Requirement ::
From the listing below, output only the lines starting at the line that has "alike: CAPM_CVD_00_THK" and ending at the line that has "throttle valve pct", exactly as they appear, ends included.

=== Section Start ===

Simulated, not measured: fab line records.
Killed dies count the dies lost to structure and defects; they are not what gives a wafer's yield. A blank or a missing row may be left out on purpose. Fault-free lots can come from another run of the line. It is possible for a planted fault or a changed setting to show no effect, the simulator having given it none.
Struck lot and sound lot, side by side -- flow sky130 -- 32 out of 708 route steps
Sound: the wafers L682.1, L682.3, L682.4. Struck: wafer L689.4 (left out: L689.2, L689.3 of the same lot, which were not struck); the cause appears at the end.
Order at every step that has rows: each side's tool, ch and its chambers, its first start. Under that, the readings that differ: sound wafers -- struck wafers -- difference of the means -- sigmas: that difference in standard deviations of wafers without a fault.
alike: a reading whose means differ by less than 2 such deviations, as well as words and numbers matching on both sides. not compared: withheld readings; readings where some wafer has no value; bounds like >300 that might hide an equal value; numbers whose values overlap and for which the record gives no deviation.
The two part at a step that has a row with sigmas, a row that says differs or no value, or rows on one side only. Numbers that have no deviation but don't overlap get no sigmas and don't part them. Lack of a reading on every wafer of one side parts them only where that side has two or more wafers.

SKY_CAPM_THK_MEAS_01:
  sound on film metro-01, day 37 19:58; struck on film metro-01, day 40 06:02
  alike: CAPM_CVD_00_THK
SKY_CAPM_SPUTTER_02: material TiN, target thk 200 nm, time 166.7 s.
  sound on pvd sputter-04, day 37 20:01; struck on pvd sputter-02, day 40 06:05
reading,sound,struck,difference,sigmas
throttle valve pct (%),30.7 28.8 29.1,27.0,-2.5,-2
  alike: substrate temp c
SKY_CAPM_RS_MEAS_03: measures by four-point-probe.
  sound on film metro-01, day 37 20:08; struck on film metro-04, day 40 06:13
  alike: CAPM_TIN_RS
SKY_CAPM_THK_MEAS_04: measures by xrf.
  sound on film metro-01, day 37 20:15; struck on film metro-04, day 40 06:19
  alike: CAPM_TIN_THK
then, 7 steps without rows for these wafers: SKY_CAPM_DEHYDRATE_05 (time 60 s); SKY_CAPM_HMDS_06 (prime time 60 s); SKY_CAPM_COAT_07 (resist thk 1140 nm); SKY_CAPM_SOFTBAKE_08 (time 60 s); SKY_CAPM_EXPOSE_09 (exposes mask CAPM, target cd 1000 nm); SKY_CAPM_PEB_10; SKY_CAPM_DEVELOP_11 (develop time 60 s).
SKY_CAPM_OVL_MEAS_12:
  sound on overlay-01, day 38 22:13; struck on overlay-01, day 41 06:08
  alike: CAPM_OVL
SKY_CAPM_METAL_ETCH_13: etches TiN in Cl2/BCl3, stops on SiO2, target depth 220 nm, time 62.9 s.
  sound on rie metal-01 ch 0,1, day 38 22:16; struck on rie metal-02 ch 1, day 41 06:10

=== Section End ===

Task solution ::
  alike: CAPM_CVD_00_THK
SKY_CAPM_SPUTTER_02: material TiN, target thk 200 nm, time 166.7 s.
  sound on pvd sputter-04, day 37 20:01; struck on pvd sputter-02, day 40 06:05
reading,sound,struck,difference,sigmas
throttle valve pct (%),30.7 28.8 29.1,27.0,-2.5,-2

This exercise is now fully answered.